**Brief**
Each line from the start of the data below through the one containing "2 op CONFORMAL_DEP | material SiCN | thk nm 5" must be reproduced exactly.

**Recorded data**

• • • • • • •

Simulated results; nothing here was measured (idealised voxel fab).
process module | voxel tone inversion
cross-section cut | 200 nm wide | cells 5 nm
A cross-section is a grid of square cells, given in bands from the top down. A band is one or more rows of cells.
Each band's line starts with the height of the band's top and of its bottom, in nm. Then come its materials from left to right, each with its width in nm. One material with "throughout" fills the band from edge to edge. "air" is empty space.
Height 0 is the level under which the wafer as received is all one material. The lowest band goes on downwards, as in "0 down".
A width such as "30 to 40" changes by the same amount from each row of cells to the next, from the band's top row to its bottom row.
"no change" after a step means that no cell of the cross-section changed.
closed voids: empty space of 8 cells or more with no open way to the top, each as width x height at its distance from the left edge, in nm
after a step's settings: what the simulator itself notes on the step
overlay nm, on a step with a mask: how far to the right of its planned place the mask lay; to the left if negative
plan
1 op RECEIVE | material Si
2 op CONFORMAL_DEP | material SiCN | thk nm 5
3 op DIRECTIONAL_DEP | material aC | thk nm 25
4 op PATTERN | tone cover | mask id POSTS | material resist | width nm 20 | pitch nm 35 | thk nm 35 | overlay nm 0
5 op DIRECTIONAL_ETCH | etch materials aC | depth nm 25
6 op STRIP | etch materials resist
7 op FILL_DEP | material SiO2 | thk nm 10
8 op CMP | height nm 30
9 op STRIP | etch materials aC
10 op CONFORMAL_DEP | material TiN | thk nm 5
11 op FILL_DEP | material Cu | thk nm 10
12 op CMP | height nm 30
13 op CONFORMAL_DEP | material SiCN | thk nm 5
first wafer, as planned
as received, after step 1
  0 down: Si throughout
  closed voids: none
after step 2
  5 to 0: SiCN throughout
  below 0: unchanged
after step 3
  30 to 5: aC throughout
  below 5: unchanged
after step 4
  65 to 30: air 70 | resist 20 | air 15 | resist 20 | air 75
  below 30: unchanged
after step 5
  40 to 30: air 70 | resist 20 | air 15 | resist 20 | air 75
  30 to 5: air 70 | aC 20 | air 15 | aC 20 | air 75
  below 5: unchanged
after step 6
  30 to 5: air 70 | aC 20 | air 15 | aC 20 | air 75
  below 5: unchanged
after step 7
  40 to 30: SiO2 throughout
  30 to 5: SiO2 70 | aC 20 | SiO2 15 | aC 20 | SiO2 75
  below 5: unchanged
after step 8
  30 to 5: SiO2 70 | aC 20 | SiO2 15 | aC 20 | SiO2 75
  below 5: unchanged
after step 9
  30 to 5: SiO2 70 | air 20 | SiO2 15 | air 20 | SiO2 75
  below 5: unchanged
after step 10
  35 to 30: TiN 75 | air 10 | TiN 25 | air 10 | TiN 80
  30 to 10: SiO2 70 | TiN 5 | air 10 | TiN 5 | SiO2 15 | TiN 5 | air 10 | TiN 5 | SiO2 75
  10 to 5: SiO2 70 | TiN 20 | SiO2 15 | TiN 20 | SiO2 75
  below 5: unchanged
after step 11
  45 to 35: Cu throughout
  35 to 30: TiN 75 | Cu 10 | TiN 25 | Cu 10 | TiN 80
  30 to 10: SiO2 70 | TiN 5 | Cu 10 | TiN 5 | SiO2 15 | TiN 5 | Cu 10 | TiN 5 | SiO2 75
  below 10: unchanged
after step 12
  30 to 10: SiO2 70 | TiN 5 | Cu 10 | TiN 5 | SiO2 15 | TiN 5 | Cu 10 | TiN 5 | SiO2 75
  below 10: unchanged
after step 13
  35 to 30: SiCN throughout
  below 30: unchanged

• • • • • • •

**Solution**
Simulated results; nothing here was measured (idealised voxel fab).
process module | voxel tone inversion
cross-section cut | 200 nm wide | cells 5 nm
A cross-section is a grid of square cells, given in bands from the top down. A band is one or more rows of cells.
Each band's line starts with the height of the band's top and of its bottom, in nm. Then come its materials from left to right, each with its width in nm. One material with "throughout" fills the band from edge to edge. "air" is empty space.
Height 0 is the level under which the wafer as received is all one material. The lowest band goes on downwards, as in "0 down".
A width such as "30 to 40" changes by the same amount from each row of cells to the next, from the band's top row to its bottom row.
"no change" after a step means that no cell of the cross-section changed.
closed voids: empty space of 8 cells or more with no open way to the top, each as width x height at its distance from the left edge, in nm
after a step's settings: what the simulator itself notes on the step
overlay nm, on a step with a mask: how far to the right of its planned place the mask lay; to the left if negative
plan
1 op RECEIVE | material Si
2 op CONFORMAL_DEP | material SiCN | thk nm 5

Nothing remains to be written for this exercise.